*** Information shown Section Begins ***

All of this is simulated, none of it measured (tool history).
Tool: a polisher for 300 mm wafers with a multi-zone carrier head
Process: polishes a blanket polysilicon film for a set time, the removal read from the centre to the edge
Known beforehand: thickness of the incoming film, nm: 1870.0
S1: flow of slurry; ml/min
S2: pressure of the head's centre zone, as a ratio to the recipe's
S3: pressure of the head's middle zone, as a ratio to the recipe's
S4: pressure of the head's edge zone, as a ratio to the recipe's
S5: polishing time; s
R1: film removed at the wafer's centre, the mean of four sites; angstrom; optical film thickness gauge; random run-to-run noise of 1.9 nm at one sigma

*** Information shown Section Ends ***

◆ Assigned task
Give back all of the data exactly, with every line intact.

◆ Task answer
All of this is simulated, none of it measured (tool history).
Tool: a polisher for 300 mm wafers with a multi-zone carrier head
Process: polishes a blanket polysilicon film for a set time, the removal read from the centre to the edge
Known beforehand: thickness of the incoming film, nm: 1870.0
S1: flow of slurry; ml/min
S2: pressure of the head's centre zone, as a ratio to the recipe's
S3: pressure of the head's middle zone, as a ratio to the recipe's
S4: pressure of the head's edge zone, as a ratio to the recipe's
S5: polishing time; s
R1: film removed at the wafer's centre, the mean of four sites; angstrom; optical film thickness gauge; random run-to-run noise of 1.9 nm at one sigma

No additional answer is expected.